> [Work item]: Could you return the lines below exactly, from the first line up to and including the line that holds "Every + below"?

◇ ◇ ◇ ◇ ◇ ◇ ◇

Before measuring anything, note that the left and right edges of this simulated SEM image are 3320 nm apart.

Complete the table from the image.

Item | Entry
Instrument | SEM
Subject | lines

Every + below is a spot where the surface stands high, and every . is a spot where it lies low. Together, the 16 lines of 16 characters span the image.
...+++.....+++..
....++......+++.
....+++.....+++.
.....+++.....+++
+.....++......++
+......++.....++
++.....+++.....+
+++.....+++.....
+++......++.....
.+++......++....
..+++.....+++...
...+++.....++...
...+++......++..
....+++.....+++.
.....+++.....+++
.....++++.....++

◇ ◇ ◇ ◇ ◇ ◇ ◇

> [Response area]:
Before measuring anything, note that the left and right edges of this simulated SEM image are 3320 nm apart.

Complete the table from the image.

Item | Entry
Instrument | SEM
Subject | lines

Every + below is a spot where the surface stands high, and every . is a spot where it lies low. Together, the 16 lines of 16 characters span the image.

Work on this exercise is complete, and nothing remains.